◆ **INFORMATION**:
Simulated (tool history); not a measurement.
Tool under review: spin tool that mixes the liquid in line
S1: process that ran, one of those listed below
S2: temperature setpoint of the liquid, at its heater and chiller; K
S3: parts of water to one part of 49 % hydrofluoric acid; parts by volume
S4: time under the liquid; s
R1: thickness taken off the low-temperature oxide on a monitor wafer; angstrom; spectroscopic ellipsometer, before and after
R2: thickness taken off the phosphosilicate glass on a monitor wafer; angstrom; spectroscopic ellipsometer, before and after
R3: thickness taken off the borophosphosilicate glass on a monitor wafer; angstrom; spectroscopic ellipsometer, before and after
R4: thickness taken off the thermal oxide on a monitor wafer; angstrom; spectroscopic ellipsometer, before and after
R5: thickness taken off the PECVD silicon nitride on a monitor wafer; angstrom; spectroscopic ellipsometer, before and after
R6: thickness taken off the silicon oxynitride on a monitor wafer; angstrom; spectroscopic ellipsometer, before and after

◆ **ACTION ITEM**: Copy the lines above exactly, from the very first through the one containing "R1: thickness taken", and include no other line.

◆ **WRITTEN RESPONSE**:
Simulated (tool history); not a measurement.
Tool under review: spin tool that mixes the liquid in line
S1: process that ran, one of those listed below
S2: temperature setpoint of the liquid, at its heater and chiller; K
S3: parts of water to one part of 49 % hydrofluoric acid; parts by volume
S4: time under the liquid; s
R1: thickness taken off the low-temperature oxide on a monitor wafer; angstrom; spectroscopic ellipsometer, before and after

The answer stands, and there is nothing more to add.